*Action item*
All of the lines below should be copied word for word.

[Record extracts — start]

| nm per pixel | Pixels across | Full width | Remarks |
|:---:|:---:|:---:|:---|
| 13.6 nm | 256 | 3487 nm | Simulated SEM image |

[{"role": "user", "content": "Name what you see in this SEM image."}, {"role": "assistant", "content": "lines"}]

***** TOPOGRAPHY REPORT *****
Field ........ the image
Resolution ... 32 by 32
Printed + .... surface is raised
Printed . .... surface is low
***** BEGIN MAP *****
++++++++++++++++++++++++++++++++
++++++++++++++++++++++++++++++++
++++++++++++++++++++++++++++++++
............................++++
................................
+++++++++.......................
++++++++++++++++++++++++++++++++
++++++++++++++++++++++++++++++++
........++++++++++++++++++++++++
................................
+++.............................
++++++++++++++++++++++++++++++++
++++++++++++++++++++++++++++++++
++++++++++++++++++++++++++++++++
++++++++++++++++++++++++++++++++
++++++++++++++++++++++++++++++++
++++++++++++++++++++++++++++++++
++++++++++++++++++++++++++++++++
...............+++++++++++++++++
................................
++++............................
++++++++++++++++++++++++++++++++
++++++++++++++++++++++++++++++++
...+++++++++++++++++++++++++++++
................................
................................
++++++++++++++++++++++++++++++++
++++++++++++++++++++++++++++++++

[Record extracts — finish]

*Task result*
| nm per pixel | Pixels across | Full width | Remarks |
|:---:|:---:|:---:|:---|
| 13.6 nm | 256 | 3487 nm | Simulated SEM image |

[{"role": "user", "content": "Name what you see in this SEM image."}, {"role": "assistant", "content": "lines"}]

***** TOPOGRAPHY REPORT *****
Field ........ the image
Resolution ... 32 by 32
Printed + .... surface is raised
Printed . .... surface is low
***** BEGIN MAP *****
++++++++++++++++++++++++++++++++
++++++++++++++++++++++++++++++++
++++++++++++++++++++++++++++++++
............................++++
................................
+++++++++.......................
++++++++++++++++++++++++++++++++
++++++++++++++++++++++++++++++++
........++++++++++++++++++++++++
................................
+++.............................
++++++++++++++++++++++++++++++++
++++++++++++++++++++++++++++++++
++++++++++++++++++++++++++++++++
++++++++++++++++++++++++++++++++
++++++++++++++++++++++++++++++++
++++++++++++++++++++++++++++++++
++++++++++++++++++++++++++++++++
...............+++++++++++++++++
................................
++++............................
++++++++++++++++++++++++++++++++
++++++++++++++++++++++++++++++++
...+++++++++++++++++++++++++++++
................................
................................
++++++++++++++++++++++++++++++++
++++++++++++++++++++++++++++++++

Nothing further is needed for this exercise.